## Task item
Up to and including the line with "The cross-section shown", repeat every line of the listing exactly, beginning at the first.

## Data listing
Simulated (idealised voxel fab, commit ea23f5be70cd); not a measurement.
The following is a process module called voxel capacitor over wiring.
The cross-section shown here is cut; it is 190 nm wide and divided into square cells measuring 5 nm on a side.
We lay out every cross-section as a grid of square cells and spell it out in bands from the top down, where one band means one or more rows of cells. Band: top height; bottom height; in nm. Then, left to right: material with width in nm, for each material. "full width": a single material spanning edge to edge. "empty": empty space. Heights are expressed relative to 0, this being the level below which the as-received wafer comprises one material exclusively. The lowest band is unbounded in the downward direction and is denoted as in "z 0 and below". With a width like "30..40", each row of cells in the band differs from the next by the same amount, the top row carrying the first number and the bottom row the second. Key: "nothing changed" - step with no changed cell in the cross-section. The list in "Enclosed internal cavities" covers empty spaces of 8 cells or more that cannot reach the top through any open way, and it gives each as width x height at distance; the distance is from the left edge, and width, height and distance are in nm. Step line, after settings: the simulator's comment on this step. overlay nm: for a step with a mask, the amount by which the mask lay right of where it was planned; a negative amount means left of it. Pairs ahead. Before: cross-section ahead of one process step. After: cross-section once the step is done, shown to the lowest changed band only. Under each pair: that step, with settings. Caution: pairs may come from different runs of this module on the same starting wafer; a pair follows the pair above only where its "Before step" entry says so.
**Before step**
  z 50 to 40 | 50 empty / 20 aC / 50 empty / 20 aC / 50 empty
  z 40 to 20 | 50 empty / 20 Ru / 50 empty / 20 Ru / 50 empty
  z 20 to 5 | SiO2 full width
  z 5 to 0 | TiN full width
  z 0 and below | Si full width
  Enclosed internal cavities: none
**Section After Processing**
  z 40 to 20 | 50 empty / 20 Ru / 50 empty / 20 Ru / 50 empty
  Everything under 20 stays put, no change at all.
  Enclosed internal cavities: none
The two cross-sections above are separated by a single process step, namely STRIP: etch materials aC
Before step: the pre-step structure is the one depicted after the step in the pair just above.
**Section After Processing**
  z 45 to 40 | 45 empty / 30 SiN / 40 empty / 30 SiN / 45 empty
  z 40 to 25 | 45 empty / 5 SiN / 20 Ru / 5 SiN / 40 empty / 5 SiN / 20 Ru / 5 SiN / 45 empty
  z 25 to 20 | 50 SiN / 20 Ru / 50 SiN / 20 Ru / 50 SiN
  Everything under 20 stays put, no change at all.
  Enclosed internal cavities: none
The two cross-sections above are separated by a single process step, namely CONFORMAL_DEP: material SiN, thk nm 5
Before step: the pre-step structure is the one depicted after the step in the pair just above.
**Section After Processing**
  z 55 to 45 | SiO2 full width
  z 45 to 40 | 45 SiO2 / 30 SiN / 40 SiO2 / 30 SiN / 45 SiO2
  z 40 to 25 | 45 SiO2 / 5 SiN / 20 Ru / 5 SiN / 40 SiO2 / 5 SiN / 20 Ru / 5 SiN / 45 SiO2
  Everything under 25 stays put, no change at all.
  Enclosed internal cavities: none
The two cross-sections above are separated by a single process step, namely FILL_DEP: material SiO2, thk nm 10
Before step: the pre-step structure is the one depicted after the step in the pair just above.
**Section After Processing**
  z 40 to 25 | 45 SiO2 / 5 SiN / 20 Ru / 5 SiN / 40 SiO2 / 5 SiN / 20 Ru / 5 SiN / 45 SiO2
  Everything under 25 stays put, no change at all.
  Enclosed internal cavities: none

## Exercise answer
Simulated (idealised voxel fab, commit ea23f5be70cd); not a measurement.
The following is a process module called voxel capacitor over wiring.
The cross-section shown here is cut; it is 190 nm wide and divided into square cells measuring 5 nm on a side.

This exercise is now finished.